◆ Brief: In the records below, find the line with "Run 2, hour" and the line with "Run 5, hour"; return exactly those lines and every line between them.

◆ Data records:
• • •

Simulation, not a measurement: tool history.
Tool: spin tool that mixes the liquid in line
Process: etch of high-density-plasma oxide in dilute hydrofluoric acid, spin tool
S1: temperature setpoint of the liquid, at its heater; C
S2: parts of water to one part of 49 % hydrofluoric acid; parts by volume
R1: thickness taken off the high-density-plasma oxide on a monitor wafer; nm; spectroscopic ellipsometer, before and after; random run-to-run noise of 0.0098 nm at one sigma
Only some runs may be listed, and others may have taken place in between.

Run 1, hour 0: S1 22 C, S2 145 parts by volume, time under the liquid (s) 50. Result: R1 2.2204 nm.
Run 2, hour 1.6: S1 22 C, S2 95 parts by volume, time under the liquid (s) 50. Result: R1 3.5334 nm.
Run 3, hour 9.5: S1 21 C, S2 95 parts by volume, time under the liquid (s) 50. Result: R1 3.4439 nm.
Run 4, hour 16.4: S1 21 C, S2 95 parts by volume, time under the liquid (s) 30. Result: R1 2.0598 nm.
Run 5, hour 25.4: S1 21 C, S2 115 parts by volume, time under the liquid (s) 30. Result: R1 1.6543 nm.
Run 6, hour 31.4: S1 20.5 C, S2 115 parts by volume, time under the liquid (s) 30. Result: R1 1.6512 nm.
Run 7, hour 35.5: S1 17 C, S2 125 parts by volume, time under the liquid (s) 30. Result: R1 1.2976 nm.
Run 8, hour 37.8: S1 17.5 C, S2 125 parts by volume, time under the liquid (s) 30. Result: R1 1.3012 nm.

• • •

◆ Reply:
Run 2, hour 1.6: S1 22 C, S2 95 parts by volume, time under the liquid (s) 50. Result: R1 3.5334 nm.
Run 3, hour 9.5: S1 21 C, S2 95 parts by volume, time under the liquid (s) 50. Result: R1 3.4439 nm.
Run 4, hour 16.4: S1 21 C, S2 95 parts by volume, time under the liquid (s) 30. Result: R1 2.0598 nm.
Run 5, hour 25.4: S1 21 C, S2 115 parts by volume, time under the liquid (s) 30. Result: R1 1.6543 nm.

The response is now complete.